### Assignment
All of the entries below, duplicated exactly, make up the answer.

___ Information supplied
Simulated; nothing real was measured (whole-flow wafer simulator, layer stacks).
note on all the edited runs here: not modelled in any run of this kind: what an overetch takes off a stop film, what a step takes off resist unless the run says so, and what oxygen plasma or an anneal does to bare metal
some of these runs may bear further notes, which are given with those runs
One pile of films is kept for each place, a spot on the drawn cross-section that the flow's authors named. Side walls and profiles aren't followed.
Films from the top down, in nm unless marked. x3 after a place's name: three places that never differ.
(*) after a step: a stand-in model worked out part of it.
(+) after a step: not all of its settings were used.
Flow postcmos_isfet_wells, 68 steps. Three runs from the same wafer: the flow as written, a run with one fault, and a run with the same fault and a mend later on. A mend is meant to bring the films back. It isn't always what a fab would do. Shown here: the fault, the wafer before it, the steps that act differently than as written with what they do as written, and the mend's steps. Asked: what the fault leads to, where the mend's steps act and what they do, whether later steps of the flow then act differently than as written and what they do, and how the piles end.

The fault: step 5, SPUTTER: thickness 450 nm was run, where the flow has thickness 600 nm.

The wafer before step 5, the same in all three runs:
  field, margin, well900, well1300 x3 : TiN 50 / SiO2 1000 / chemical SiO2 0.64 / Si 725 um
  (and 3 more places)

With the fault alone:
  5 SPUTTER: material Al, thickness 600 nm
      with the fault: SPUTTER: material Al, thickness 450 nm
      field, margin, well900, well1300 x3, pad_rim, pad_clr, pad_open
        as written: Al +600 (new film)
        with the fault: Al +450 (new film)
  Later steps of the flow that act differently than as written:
______

### Your response
Simulated; nothing real was measured (whole-flow wafer simulator, layer stacks).
note on all the edited runs here: not modelled in any run of this kind: what an overetch takes off a stop film, what a step takes off resist unless the run says so, and what oxygen plasma or an anneal does to bare metal
some of these runs may bear further notes, which are given with those runs
One pile of films is kept for each place, a spot on the drawn cross-section that the flow's authors named. Side walls and profiles aren't followed.
Films from the top down, in nm unless marked. x3 after a place's name: three places that never differ.
(*) after a step: a stand-in model worked out part of it.
(+) after a step: not all of its settings were used.
Flow postcmos_isfet_wells, 68 steps. Three runs from the same wafer: the flow as written, a run with one fault, and a run with the same fault and a mend later on. A mend is meant to bring the films back. It isn't always what a fab would do. Shown here: the fault, the wafer before it, the steps that act differently than as written with what they do as written, and the mend's steps. Asked: what the fault leads to, where the mend's steps act and what they do, whether later steps of the flow then act differently than as written and what they do, and how the piles end.

The fault: step 5, SPUTTER: thickness 450 nm was run, where the flow has thickness 600 nm.

The wafer before step 5, the same in all three runs:
  field, margin, well900, well1300 x3 : TiN 50 / SiO2 1000 / chemical SiO2 0.64 / Si 725 um
  (and 3 more places)

With the fault alone:
  5 SPUTTER: material Al, thickness 600 nm
      with the fault: SPUTTER: material Al, thickness 450 nm
      field, margin, well900, well1300 x3, pad_rim, pad_clr, pad_open
        as written: Al +600 (new film)
        with the fault: Al +450 (new film)
  Later steps of the flow that act differently than as written:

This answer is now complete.